▬▬▬▬▬▬
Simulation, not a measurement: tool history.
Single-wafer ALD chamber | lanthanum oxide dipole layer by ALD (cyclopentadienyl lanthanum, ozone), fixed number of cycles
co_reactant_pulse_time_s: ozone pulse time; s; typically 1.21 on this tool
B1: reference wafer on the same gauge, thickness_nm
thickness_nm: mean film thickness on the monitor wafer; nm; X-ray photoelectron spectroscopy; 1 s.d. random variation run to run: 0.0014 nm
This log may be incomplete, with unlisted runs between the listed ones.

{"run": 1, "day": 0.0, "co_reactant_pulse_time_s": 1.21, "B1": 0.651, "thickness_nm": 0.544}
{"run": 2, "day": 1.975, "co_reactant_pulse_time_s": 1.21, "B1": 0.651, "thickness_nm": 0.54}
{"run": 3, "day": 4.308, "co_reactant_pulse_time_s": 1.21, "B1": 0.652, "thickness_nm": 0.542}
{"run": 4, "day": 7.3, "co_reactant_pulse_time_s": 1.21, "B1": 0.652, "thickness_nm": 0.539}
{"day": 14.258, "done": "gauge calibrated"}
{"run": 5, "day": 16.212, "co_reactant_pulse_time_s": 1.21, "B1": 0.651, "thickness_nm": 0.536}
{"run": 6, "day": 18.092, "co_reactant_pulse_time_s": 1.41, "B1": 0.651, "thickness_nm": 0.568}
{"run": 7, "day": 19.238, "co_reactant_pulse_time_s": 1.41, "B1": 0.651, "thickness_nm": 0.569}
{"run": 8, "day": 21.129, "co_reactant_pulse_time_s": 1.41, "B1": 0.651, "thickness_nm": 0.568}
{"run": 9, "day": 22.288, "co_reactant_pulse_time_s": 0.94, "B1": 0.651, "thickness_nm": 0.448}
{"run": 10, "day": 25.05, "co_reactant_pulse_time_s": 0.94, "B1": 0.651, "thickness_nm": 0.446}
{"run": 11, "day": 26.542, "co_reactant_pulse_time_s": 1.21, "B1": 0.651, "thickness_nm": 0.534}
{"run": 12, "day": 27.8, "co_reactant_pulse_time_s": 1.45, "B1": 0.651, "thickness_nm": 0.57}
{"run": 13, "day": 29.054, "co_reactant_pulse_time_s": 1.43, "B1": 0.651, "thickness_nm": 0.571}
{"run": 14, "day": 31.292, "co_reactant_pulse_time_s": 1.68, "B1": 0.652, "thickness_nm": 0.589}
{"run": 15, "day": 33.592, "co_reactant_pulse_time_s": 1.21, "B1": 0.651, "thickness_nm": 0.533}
▬▬▬▬▬▬

• Exercise: What you return must be an exact retyping of the lines above starting at the line with "Single-wafer ALD chamber" and ending at the line with "B1: reference wafer", and nothing besides.

• Response box:
Single-wafer ALD chamber | lanthanum oxide dipole layer by ALD (cyclopentadienyl lanthanum, ozone), fixed number of cycles
co_reactant_pulse_time_s: ozone pulse time; s; typically 1.21 on this tool
B1: reference wafer on the same gauge, thickness_nm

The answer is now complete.